▶ Given data:
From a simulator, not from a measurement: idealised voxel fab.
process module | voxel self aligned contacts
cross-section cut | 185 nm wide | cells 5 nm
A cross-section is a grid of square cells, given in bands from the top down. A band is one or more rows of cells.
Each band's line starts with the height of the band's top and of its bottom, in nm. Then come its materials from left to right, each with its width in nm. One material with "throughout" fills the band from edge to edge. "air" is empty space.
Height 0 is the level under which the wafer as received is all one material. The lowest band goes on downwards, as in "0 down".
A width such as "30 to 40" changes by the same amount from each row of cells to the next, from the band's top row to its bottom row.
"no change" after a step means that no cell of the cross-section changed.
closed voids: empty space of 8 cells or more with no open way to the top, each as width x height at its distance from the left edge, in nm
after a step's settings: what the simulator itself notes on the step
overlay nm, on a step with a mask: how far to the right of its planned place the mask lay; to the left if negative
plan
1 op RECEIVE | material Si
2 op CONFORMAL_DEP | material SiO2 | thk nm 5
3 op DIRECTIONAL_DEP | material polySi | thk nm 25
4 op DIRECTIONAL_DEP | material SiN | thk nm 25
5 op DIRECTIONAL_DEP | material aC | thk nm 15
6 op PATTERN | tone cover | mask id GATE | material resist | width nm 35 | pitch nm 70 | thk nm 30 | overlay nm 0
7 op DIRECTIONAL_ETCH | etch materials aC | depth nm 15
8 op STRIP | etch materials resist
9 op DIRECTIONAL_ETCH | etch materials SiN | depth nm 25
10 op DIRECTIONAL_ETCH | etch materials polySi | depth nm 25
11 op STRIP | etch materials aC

▶ Brief:
Repeat all of the data exactly as given.

▶ Task solution:
From a simulator, not from a measurement: idealised voxel fab.
process module | voxel self aligned contacts
cross-section cut | 185 nm wide | cells 5 nm
A cross-section is a grid of square cells, given in bands from the top down. A band is one or more rows of cells.
Each band's line starts with the height of the band's top and of its bottom, in nm. Then come its materials from left to right, each with its width in nm. One material with "throughout" fills the band from edge to edge. "air" is empty space.
Height 0 is the level under which the wafer as received is all one material. The lowest band goes on downwards, as in "0 down".
A width such as "30 to 40" changes by the same amount from each row of cells to the next, from the band's top row to its bottom row.
"no change" after a step means that no cell of the cross-section changed.
closed voids: empty space of 8 cells or more with no open way to the top, each as width x height at its distance from the left edge, in nm
after a step's settings: what the simulator itself notes on the step
overlay nm, on a step with a mask: how far to the right of its planned place the mask lay; to the left if negative
plan
1 op RECEIVE | material Si
2 op CONFORMAL_DEP | material SiO2 | thk nm 5
3 op DIRECTIONAL_DEP | material polySi | thk nm 25
4 op DIRECTIONAL_DEP | material SiN | thk nm 25
5 op DIRECTIONAL_DEP | material aC | thk nm 15
6 op PATTERN | tone cover | mask id GATE | material resist | width nm 35 | pitch nm 70 | thk nm 30 | overlay nm 0
7 op DIRECTIONAL_ETCH | etch materials aC | depth nm 15
8 op STRIP | etch materials resist
9 op DIRECTIONAL_ETCH | etch materials SiN | depth nm 25
10 op DIRECTIONAL_ETCH | etch materials polySi | depth nm 25
11 op STRIP | etch materials aC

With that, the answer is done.